━━━━━━━━━━━━━━━━━━━━━━━━━━━━━━
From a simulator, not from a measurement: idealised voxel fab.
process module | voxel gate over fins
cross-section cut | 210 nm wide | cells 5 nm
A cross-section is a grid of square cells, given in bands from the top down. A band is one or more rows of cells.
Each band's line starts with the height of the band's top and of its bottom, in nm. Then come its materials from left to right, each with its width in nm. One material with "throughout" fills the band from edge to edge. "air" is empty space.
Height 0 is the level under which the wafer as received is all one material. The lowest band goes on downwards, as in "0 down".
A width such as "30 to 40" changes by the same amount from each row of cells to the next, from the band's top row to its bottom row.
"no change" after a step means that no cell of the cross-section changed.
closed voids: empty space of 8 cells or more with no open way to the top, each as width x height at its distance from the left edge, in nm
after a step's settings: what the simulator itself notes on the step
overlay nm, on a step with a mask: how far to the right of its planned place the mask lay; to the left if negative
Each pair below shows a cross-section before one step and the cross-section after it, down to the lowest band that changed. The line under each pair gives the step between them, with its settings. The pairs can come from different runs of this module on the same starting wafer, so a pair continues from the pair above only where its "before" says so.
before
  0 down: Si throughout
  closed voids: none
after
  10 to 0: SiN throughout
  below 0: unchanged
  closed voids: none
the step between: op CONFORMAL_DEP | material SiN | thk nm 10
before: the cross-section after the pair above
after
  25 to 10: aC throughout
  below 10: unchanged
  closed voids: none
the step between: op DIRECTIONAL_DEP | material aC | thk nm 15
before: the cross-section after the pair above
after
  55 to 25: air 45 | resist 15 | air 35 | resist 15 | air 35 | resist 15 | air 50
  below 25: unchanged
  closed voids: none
━━━━━━━━━━━━━━━━━━━━━━━━━━━━━━

◆ REQUIREMENT: The answer must be the full listing, repeated exactly.

◆ YOUR SOLUTION:
From a simulator, not from a measurement: idealised voxel fab.
process module | voxel gate over fins
cross-section cut | 210 nm wide | cells 5 nm
A cross-section is a grid of square cells, given in bands from the top down. A band is one or more rows of cells.
Each band's line starts with the height of the band's top and of its bottom, in nm. Then come its materials from left to right, each with its width in nm. One material with "throughout" fills the band from edge to edge. "air" is empty space.
Height 0 is the level under which the wafer as received is all one material. The lowest band goes on downwards, as in "0 down".
A width such as "30 to 40" changes by the same amount from each row of cells to the next, from the band's top row to its bottom row.
"no change" after a step means that no cell of the cross-section changed.
closed voids: empty space of 8 cells or more with no open way to the top, each as width x height at its distance from the left edge, in nm
after a step's settings: what the simulator itself notes on the step
overlay nm, on a step with a mask: how far to the right of its planned place the mask lay; to the left if negative
Each pair below shows a cross-section before one step and the cross-section after it, down to the lowest band that changed. The line under each pair gives the step between them, with its settings. The pairs can come from different runs of this module on the same starting wafer, so a pair continues from the pair above only where its "before" says so.
before
  0 down: Si throughout
  closed voids: none
after
  10 to 0: SiN throughout
  below 0: unchanged
  closed voids: none
the step between: op CONFORMAL_DEP | material SiN | thk nm 10
before: the cross-section after the pair above
after
  25 to 10: aC throughout
  below 10: unchanged
  closed voids: none
the step between: op DIRECTIONAL_DEP | material aC | thk nm 15
before: the cross-section after the pair above
after
  55 to 25: air 45 | resist 15 | air 35 | resist 15 | air 35 | resist 15 | air 50
  below 25: unchanged
  closed voids: none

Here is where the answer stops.